[DATA]
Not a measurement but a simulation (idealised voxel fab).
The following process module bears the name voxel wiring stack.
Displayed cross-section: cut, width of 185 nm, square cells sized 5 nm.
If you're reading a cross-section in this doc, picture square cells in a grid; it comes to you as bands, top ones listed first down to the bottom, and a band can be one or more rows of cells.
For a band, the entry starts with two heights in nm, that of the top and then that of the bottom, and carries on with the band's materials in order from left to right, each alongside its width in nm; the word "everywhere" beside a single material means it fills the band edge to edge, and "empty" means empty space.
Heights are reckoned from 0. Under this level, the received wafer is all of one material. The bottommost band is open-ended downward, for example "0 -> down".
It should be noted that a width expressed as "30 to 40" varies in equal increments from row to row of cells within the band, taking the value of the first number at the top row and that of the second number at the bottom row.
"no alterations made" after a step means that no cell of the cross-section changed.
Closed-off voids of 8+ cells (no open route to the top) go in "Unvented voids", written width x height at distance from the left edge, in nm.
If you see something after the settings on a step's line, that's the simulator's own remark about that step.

[BRIEF] Go through the records above and write each one out again exactly.

[WRITTEN RESPONSE]
Not a measurement but a simulation (idealised voxel fab).
The following process module bears the name voxel wiring stack.
Displayed cross-section: cut, width of 185 nm, square cells sized 5 nm.
If you're reading a cross-section in this doc, picture square cells in a grid; it comes to you as bands, top ones listed first down to the bottom, and a band can be one or more rows of cells.
For a band, the entry starts with two heights in nm, that of the top and then that of the bottom, and carries on with the band's materials in order from left to right, each alongside its width in nm; the word "everywhere" beside a single material means it fills the band edge to edge, and "empty" means empty space.
Heights are reckoned from 0. Under this level, the received wafer is all of one material. The bottommost band is open-ended downward, for example "0 -> down".
It should be noted that a width expressed as "30 to 40" varies in equal increments from row to row of cells within the band, taking the value of the first number at the top row and that of the second number at the bottom row.
"no alterations made" after a step means that no cell of the cross-section changed.
Closed-off voids of 8+ cells (no open route to the top) go in "Unvented voids", written width x height at distance from the left edge, in nm.
If you see something after the settings on a step's line, that's the simulator's own remark about that step.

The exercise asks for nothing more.